┌─ Data extracts
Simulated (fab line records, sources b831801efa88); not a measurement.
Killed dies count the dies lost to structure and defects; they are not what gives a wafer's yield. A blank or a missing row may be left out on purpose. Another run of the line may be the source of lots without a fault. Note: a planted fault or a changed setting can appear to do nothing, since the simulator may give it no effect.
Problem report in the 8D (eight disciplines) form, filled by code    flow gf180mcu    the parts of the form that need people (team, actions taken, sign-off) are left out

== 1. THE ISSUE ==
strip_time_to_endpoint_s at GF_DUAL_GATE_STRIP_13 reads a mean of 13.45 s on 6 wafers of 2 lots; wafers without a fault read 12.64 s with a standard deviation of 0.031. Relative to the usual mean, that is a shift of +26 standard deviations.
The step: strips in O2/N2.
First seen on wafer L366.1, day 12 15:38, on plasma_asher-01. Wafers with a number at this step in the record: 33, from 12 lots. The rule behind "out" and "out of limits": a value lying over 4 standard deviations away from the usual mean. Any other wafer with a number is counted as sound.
└─

**Work instruction:** Would you repeat all of the data above, word for word?

**Exercise output:**
Simulated (fab line records, sources b831801efa88); not a measurement.
Killed dies count the dies lost to structure and defects; they are not what gives a wafer's yield. A blank or a missing row may be left out on purpose. Another run of the line may be the source of lots without a fault. Note: a planted fault or a changed setting can appear to do nothing, since the simulator may give it no effect.
Problem report in the 8D (eight disciplines) form, filled by code    flow gf180mcu    the parts of the form that need people (team, actions taken, sign-off) are left out

== 1. THE ISSUE ==
strip_time_to_endpoint_s at GF_DUAL_GATE_STRIP_13 reads a mean of 13.45 s on 6 wafers of 2 lots; wafers without a fault read 12.64 s with a standard deviation of 0.031. Relative to the usual mean, that is a shift of +26 standard deviations.
The step: strips in O2/N2.
First seen on wafer L366.1, day 12 15:38, on plasma_asher-01. Wafers with a number at this step in the record: 33, from 12 lots. The rule behind "out" and "out of limits": a value lying over 4 standard deviations away from the usual mean. Any other wafer with a number is counted as sound.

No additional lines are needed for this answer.